Segment Start: Excerpted records

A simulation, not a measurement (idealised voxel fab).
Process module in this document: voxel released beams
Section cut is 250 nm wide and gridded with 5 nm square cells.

Segment End: Excerpted records

| Work request |
The required output is the entries from their opening line through the line holding "Process module in", repeated exactly, with both end lines kept.

| Written answer |
A simulation, not a measurement (idealised voxel fab).
Process module in this document: voxel released beams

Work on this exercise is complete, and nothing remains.